**BRIEF**
Look through the material below and copy exactly the lines from the line with "The document below" to the line with "Displayed cross-section: cut, width", those two lines included.

■ ■ ■ ■ ■ ■ ■

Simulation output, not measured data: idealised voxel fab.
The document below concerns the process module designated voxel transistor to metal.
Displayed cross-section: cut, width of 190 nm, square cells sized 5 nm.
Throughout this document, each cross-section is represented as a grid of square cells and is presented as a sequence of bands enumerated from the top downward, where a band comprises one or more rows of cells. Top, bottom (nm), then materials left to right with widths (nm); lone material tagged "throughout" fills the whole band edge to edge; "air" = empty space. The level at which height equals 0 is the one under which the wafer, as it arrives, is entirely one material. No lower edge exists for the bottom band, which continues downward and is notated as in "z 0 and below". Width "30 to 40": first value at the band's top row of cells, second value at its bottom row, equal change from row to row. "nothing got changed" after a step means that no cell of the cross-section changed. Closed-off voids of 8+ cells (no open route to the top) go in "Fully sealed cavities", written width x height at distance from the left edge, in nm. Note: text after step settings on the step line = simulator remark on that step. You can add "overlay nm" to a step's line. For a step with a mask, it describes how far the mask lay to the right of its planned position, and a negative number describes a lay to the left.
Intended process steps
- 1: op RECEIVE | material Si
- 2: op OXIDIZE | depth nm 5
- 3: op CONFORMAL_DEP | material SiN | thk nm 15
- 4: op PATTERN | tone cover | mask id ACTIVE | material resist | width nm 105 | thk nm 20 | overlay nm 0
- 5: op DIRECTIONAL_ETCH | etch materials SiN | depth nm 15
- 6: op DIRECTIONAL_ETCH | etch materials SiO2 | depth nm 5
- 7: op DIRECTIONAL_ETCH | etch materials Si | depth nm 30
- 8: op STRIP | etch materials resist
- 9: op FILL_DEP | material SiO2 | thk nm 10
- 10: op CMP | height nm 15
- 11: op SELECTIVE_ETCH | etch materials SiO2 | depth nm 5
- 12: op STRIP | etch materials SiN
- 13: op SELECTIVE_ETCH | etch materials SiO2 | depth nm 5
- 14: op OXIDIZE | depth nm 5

■ ■ ■ ■ ■ ■ ■

**RESPONSE BOX**
The document below concerns the process module designated voxel transistor to metal.
Displayed cross-section: cut, width of 190 nm, square cells sized 5 nm.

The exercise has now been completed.